*** Begin section ***
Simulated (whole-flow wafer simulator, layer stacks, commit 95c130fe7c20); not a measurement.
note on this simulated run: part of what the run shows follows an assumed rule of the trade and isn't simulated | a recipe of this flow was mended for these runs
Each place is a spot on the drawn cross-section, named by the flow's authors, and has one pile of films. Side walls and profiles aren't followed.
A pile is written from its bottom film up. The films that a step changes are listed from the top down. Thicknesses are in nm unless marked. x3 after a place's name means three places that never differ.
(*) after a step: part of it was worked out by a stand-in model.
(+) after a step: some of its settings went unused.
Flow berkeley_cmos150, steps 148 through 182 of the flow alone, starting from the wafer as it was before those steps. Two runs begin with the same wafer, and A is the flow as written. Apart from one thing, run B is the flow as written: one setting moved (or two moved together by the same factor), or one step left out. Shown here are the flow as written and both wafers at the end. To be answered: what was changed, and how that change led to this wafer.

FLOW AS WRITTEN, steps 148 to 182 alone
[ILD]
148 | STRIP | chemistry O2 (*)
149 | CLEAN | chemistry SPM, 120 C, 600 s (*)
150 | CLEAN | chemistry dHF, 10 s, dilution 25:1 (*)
*** End section ***

:: Work task ::
Produce an identical printout of the material above.

:: Task response ::
Simulated (whole-flow wafer simulator, layer stacks, commit 95c130fe7c20); not a measurement.
note on this simulated run: part of what the run shows follows an assumed rule of the trade and isn't simulated | a recipe of this flow was mended for these runs
Each place is a spot on the drawn cross-section, named by the flow's authors, and has one pile of films. Side walls and profiles aren't followed.
A pile is written from its bottom film up. The films that a step changes are listed from the top down. Thicknesses are in nm unless marked. x3 after a place's name means three places that never differ.
(*) after a step: part of it was worked out by a stand-in model.
(+) after a step: some of its settings went unused.
Flow berkeley_cmos150, steps 148 through 182 of the flow alone, starting from the wafer as it was before those steps. Two runs begin with the same wafer, and A is the flow as written. Apart from one thing, run B is the flow as written: one setting moved (or two moved together by the same factor), or one step left out. Shown here are the flow as written and both wafers at the end. To be answered: what was changed, and how that change led to this wafer.

FLOW AS WRITTEN, steps 148 to 182 alone
[ILD]
148 | STRIP | chemistry O2 (*)
149 | CLEAN | chemistry SPM, 120 C, 600 s (*)
150 | CLEAN | chemistry dHF, 10 s, dilution 25:1 (*)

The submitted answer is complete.